• **RECORDED INFORMATION**
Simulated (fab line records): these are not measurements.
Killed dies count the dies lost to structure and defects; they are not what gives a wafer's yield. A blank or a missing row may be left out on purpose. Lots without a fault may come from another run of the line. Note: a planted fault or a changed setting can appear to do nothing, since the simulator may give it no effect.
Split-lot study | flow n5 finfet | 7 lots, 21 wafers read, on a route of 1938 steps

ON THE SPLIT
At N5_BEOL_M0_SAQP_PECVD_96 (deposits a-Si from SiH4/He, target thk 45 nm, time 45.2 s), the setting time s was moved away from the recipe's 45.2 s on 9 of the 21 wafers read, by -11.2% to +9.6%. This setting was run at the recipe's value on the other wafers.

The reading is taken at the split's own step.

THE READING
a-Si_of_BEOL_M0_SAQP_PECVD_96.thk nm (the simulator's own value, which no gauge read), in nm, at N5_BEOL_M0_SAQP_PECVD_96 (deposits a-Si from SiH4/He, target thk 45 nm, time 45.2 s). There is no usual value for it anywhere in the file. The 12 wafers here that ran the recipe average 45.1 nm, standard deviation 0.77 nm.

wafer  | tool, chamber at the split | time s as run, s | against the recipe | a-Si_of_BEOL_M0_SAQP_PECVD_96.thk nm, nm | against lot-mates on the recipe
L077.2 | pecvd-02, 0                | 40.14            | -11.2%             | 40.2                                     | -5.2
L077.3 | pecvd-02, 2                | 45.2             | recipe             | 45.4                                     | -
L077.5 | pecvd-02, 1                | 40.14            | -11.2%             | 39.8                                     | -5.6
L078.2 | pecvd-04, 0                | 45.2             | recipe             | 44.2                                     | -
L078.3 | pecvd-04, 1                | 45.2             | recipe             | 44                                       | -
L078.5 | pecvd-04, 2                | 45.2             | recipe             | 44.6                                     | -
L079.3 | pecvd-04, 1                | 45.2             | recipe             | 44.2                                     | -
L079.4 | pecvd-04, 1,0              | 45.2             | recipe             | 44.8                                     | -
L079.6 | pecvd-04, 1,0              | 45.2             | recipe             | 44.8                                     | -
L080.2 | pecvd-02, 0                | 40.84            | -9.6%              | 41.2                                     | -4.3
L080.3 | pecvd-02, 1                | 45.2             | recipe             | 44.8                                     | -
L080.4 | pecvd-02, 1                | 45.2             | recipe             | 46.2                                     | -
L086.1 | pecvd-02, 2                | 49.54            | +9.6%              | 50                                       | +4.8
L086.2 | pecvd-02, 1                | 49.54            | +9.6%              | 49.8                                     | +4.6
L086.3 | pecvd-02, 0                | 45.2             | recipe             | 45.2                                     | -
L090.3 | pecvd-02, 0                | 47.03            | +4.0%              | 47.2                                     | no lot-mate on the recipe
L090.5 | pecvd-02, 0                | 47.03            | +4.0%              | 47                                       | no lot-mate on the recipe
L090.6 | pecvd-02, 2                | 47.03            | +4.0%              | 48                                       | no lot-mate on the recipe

• **REQUIRED ACTION**
Look back at the entries above. Retype the line with "L086.3 | pecvd-02, 0", the line with "L090.5 | pecvd-02, 0", and all lines in between.

• **YOUR RESPONSE**
L086.3 | pecvd-02, 0                | 45.2             | recipe             | 45.2                                     | -
L090.3 | pecvd-02, 0                | 47.03            | +4.0%              | 47.2                                     | no lot-mate on the recipe
L090.5 | pecvd-02, 0                | 47.03            | +4.0%              | 47                                       | no lot-mate on the recipe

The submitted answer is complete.